DATA FOR REVIEW:
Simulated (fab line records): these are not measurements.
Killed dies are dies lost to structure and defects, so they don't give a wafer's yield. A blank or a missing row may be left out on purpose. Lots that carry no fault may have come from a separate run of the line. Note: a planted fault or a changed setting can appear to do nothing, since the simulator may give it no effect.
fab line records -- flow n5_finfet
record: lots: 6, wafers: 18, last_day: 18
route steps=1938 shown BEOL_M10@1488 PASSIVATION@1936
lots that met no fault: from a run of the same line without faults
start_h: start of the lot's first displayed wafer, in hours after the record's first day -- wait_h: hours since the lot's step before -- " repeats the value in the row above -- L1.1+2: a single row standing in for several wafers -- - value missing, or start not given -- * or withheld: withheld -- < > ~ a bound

WORK ITEM: Set down exactly the lines from the start of the records to the line with "lots that met". Include that line, and add nothing more.

EXERCISE RESPONSE:
Simulated (fab line records): these are not measurements.
Killed dies are dies lost to structure and defects, so they don't give a wafer's yield. A blank or a missing row may be left out on purpose. Lots that carry no fault may have come from a separate run of the line. Note: a planted fault or a changed setting can appear to do nothing, since the simulator may give it no effect.
fab line records -- flow n5_finfet
record: lots: 6, wafers: 18, last_day: 18
route steps=1938 shown BEOL_M10@1488 PASSIVATION@1936
lots that met no fault: from a run of the same line without faults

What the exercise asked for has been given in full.